Work item: Please copy out the entries below exactly, beginning with the line that contains "step 1: RECEIVE: material Si" and ending with the line that contains "step 4: DIRECTIONAL_DEP: material", and include nothing outside that span.

Source data:
Segment Open

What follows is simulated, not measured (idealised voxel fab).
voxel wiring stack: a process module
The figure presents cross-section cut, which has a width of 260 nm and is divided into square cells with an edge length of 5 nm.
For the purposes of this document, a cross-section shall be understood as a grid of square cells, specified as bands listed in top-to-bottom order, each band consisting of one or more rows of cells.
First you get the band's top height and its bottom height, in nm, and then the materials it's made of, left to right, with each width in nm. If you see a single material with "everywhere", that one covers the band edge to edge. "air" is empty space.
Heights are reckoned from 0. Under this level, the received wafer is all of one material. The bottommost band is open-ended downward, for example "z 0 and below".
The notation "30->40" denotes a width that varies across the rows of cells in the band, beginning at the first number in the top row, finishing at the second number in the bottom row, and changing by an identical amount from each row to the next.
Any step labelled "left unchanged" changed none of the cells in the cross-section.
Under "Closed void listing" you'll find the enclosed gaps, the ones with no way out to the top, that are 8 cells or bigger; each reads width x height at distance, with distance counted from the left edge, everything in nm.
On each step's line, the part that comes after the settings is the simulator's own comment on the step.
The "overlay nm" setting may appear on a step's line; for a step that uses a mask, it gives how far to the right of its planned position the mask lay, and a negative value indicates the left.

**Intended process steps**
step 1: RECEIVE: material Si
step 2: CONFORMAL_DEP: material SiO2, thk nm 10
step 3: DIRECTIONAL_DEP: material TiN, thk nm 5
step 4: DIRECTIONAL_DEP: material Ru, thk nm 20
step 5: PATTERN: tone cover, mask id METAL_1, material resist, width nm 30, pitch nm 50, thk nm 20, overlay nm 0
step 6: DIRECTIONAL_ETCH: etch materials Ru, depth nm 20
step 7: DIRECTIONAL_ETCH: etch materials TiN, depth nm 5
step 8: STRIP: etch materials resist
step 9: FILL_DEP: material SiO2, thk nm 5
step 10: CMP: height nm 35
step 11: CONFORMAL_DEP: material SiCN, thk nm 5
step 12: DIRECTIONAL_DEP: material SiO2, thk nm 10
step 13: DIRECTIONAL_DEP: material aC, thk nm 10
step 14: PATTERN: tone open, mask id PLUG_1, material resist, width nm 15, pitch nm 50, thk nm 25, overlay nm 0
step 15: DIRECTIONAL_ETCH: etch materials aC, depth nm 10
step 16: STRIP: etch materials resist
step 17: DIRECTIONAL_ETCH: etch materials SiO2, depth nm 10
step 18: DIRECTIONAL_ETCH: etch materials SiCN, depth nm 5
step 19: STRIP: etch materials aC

Segment Closed

Response box:
step 1: RECEIVE: material Si
step 2: CONFORMAL_DEP: material SiO2, thk nm 10
step 3: DIRECTIONAL_DEP: material TiN, thk nm 5
step 4: DIRECTIONAL_DEP: material Ru, thk nm 20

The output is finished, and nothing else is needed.